▶ _SUPPLIED RECORDS_
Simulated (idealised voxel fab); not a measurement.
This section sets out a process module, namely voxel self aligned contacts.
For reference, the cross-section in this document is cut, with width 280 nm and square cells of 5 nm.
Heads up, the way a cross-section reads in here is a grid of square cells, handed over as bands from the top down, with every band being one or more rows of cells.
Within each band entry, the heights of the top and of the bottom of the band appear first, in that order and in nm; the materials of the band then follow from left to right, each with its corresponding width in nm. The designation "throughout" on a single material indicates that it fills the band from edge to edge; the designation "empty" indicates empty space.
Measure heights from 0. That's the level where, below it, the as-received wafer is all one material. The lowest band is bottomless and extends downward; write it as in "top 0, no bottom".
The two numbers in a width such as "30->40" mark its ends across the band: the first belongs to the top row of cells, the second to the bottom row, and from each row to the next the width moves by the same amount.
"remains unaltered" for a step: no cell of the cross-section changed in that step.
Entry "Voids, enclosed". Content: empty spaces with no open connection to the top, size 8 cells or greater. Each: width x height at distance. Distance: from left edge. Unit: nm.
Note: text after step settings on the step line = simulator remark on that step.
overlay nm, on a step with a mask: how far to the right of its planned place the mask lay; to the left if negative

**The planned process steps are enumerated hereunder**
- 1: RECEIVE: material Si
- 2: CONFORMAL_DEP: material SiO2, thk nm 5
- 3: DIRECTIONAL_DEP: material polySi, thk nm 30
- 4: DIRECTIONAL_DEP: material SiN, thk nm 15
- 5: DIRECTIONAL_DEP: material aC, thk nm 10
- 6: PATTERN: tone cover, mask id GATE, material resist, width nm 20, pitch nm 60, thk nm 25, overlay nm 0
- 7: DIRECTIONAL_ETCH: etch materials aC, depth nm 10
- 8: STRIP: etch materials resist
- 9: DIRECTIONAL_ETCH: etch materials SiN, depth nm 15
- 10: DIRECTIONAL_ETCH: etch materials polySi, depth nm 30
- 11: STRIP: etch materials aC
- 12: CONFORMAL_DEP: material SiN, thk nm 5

▶ _WORK TASK_
What is needed is an exact repetition of the lines from the first line of the records through the line containing "Heads up, the", both ends included, and nothing more.

▶ _WRITTEN REPLY_
Simulated (idealised voxel fab); not a measurement.
This section sets out a process module, namely voxel self aligned contacts.
For reference, the cross-section in this document is cut, with width 280 nm and square cells of 5 nm.
Heads up, the way a cross-section reads in here is a grid of square cells, handed over as bands from the top down, with every band being one or more rows of cells.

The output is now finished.